# Extracted material:
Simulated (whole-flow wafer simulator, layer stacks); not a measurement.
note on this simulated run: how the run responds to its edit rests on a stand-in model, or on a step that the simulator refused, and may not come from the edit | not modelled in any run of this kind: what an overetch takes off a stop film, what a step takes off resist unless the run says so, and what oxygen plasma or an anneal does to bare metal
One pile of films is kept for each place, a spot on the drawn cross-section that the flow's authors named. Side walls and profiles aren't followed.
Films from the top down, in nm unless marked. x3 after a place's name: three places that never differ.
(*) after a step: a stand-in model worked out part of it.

# Assigned task:
Restate the records above in full, keeping each line exactly as it stands.

# Exercise output:
Simulated (whole-flow wafer simulator, layer stacks); not a measurement.
note on this simulated run: how the run responds to its edit rests on a stand-in model, or on a step that the simulator refused, and may not come from the edit | not modelled in any run of this kind: what an overetch takes off a stop film, what a step takes off resist unless the run says so, and what oxygen plasma or an anneal does to bare metal
One pile of films is kept for each place, a spot on the drawn cross-section that the flow's authors named. Side walls and profiles aren't followed.
Films from the top down, in nm unless marked. x3 after a place's name: three places that never differ.
(*) after a step: a stand-in model worked out part of it.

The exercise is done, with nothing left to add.